[[ Data section open ]]
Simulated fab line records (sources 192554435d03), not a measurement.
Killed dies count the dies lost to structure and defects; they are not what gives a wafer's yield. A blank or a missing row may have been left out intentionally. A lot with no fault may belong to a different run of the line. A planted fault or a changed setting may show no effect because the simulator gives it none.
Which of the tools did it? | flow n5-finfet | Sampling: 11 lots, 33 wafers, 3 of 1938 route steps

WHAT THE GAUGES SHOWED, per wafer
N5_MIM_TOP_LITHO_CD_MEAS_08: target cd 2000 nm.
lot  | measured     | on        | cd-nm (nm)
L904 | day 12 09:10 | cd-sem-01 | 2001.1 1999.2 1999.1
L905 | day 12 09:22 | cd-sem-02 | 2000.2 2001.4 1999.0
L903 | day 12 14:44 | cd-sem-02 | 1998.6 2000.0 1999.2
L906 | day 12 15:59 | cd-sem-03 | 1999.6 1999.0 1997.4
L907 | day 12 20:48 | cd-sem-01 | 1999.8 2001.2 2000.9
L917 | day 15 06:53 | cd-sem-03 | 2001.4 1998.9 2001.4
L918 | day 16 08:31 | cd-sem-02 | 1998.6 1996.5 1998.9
[[ Data section closed ]]

Requirement → Please copy exactly the lines from the first line of the records above through the line containing "L917 | day 15", including both, and nothing more.

Reply →
Simulated fab line records (sources 192554435d03), not a measurement.
Killed dies count the dies lost to structure and defects; they are not what gives a wafer's yield. A blank or a missing row may have been left out intentionally. A lot with no fault may belong to a different run of the line. A planted fault or a changed setting may show no effect because the simulator gives it none.
Which of the tools did it? | flow n5-finfet | Sampling: 11 lots, 33 wafers, 3 of 1938 route steps

WHAT THE GAUGES SHOWED, per wafer
N5_MIM_TOP_LITHO_CD_MEAS_08: target cd 2000 nm.
lot  | measured     | on        | cd-nm (nm)
L904 | day 12 09:10 | cd-sem-01 | 2001.1 1999.2 1999.1
L905 | day 12 09:22 | cd-sem-02 | 2000.2 2001.4 1999.0
L903 | day 12 14:44 | cd-sem-02 | 1998.6 2000.0 1999.2
L906 | day 12 15:59 | cd-sem-03 | 1999.6 1999.0 1997.4
L907 | day 12 20:48 | cd-sem-01 | 1999.8 2001.2 2000.9
L917 | day 15 06:53 | cd-sem-03 | 2001.4 1998.9 2001.4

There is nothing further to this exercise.